= ACTIVITY =
Stop after the line containing "Order at every"; retype every line of the data before it exactly, starting from the first.

-.-.-
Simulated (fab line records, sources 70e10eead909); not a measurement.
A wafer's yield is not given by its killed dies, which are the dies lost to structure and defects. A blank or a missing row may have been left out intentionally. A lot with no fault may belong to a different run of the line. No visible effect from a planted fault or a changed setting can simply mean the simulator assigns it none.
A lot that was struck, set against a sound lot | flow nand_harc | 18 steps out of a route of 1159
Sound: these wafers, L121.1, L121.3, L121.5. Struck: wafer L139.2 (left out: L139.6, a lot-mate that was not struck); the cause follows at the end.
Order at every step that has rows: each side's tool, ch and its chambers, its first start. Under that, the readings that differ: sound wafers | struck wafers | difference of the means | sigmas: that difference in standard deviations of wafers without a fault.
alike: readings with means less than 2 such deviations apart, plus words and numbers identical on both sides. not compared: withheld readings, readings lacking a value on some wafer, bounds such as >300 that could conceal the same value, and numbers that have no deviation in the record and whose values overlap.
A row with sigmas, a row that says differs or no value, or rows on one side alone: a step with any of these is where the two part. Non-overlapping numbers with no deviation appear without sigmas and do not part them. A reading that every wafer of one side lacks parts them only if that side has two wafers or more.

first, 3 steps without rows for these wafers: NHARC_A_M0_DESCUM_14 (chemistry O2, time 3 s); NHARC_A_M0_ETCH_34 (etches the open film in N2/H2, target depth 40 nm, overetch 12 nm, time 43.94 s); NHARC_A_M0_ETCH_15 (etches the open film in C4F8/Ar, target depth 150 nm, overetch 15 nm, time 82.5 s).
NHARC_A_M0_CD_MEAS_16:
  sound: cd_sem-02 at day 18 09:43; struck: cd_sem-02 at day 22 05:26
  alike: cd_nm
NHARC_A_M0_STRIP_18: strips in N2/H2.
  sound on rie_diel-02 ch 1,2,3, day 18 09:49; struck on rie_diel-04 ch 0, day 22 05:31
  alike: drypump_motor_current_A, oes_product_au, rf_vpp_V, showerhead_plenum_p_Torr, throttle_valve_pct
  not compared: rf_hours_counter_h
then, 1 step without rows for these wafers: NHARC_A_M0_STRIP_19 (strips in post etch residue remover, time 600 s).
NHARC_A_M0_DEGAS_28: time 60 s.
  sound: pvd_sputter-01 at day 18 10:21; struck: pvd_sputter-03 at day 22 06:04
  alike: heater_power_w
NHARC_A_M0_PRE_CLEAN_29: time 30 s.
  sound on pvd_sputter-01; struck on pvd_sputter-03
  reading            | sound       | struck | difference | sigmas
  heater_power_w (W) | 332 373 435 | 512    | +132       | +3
-.-.-

= RESPONSE AREA =
Simulated (fab line records, sources 70e10eead909); not a measurement.
A wafer's yield is not given by its killed dies, which are the dies lost to structure and defects. A blank or a missing row may have been left out intentionally. A lot with no fault may belong to a different run of the line. No visible effect from a planted fault or a changed setting can simply mean the simulator assigns it none.
A lot that was struck, set against a sound lot | flow nand_harc | 18 steps out of a route of 1159
Sound: these wafers, L121.1, L121.3, L121.5. Struck: wafer L139.2 (left out: L139.6, a lot-mate that was not struck); the cause follows at the end.
Order at every step that has rows: each side's tool, ch and its chambers, its first start. Under that, the readings that differ: sound wafers | struck wafers | difference of the means | sigmas: that difference in standard deviations of wafers without a fault.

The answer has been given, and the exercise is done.